- [BRIEF] Repeat the entries shown below with every word and mark intact.

- [PROVIDED INFORMATION]
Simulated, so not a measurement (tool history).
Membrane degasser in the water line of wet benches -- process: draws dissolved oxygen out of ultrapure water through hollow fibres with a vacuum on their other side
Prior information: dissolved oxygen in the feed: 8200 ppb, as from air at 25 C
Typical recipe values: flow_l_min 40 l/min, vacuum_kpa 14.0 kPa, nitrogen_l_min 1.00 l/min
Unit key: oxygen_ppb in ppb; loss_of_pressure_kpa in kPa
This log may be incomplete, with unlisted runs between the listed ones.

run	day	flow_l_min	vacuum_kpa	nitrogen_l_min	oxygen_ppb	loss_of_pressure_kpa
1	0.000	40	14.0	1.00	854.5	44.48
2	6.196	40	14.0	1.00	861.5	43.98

- [RESPONSE]
Simulated, so not a measurement (tool history).
Membrane degasser in the water line of wet benches -- process: draws dissolved oxygen out of ultrapure water through hollow fibres with a vacuum on their other side
Prior information: dissolved oxygen in the feed: 8200 ppb, as from air at 25 C
Typical recipe values: flow_l_min 40 l/min, vacuum_kpa 14.0 kPa, nitrogen_l_min 1.00 l/min
Unit key: oxygen_ppb in ppb; loss_of_pressure_kpa in kPa
This log may be incomplete, with unlisted runs between the listed ones.

run	day	flow_l_min	vacuum_kpa	nitrogen_l_min	oxygen_ppb	loss_of_pressure_kpa
1	0.000	40	14.0	1.00	854.5	44.48
2	6.196	40	14.0	1.00	861.5	43.98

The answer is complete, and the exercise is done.